▸ **WORK ORDER**:
Only the lines from the start of the material through the line containing "start-h: hours from" are to be extracted, exactly as they appear.

Segment Start: SUPPLIED MATERIAL
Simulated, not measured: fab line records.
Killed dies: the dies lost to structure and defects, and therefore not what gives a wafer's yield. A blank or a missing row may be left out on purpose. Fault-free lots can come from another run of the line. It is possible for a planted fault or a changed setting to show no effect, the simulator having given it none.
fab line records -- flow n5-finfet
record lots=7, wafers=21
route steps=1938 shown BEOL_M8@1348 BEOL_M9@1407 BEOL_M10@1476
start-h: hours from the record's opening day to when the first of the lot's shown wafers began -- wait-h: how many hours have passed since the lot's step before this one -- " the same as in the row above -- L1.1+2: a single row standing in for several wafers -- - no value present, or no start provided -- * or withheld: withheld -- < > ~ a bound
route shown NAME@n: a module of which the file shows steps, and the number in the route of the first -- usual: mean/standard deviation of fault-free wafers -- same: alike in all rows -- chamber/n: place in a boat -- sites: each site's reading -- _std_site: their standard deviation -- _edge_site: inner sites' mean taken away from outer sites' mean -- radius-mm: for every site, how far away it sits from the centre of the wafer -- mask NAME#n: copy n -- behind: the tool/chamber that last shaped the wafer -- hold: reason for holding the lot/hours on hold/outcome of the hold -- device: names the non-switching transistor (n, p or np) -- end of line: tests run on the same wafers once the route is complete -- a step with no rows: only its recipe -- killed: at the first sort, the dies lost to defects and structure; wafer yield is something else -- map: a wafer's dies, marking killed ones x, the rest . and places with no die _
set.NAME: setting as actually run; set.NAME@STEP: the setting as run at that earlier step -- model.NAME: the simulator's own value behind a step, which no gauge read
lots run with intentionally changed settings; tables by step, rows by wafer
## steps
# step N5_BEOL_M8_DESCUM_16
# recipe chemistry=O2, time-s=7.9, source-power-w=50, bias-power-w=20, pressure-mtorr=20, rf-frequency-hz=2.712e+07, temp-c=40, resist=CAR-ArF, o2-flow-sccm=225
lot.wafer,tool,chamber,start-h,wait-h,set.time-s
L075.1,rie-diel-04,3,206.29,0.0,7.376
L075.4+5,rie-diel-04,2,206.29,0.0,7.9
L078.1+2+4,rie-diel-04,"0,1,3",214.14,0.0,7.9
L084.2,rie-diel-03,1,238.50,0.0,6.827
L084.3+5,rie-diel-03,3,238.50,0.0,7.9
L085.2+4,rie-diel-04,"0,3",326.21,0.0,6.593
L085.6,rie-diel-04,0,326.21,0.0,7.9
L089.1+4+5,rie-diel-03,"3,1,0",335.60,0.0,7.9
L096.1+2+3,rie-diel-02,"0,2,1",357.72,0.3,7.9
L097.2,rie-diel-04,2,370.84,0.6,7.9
Segment End: SUPPLIED MATERIAL

▸ **WRITTEN ANSWER**:
Simulated, not measured: fab line records.
Killed dies: the dies lost to structure and defects, and therefore not what gives a wafer's yield. A blank or a missing row may be left out on purpose. Fault-free lots can come from another run of the line. It is possible for a planted fault or a changed setting to show no effect, the simulator having given it none.
fab line records -- flow n5-finfet
record lots=7, wafers=21
route steps=1938 shown BEOL_M8@1348 BEOL_M9@1407 BEOL_M10@1476
start-h: hours from the record's opening day to when the first of the lot's shown wafers began -- wait-h: how many hours have passed since the lot's step before this one -- " the same as in the row above -- L1.1+2: a single row standing in for several wafers -- - no value present, or no start provided -- * or withheld: withheld -- < > ~ a bound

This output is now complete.